**INFORMATION PROVIDED:**
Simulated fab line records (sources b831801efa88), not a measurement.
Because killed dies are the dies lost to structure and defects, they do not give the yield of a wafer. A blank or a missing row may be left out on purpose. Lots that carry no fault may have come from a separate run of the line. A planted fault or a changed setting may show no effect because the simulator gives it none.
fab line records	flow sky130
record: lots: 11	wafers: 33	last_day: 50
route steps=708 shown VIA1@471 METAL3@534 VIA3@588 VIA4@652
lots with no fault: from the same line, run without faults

**WORK TASK:**
Retype the listing above word for word.

**WRITTEN REPLY:**
Simulated fab line records (sources b831801efa88), not a measurement.
Because killed dies are the dies lost to structure and defects, they do not give the yield of a wafer. A blank or a missing row may be left out on purpose. Lots that carry no fault may have come from a separate run of the line. A planted fault or a changed setting may show no effect because the simulator gives it none.
fab line records	flow sky130
record: lots: 11	wafers: 33	last_day: 50
route steps=708 shown VIA1@471 METAL3@534 VIA3@588 VIA4@652
lots with no fault: from the same line, run without faults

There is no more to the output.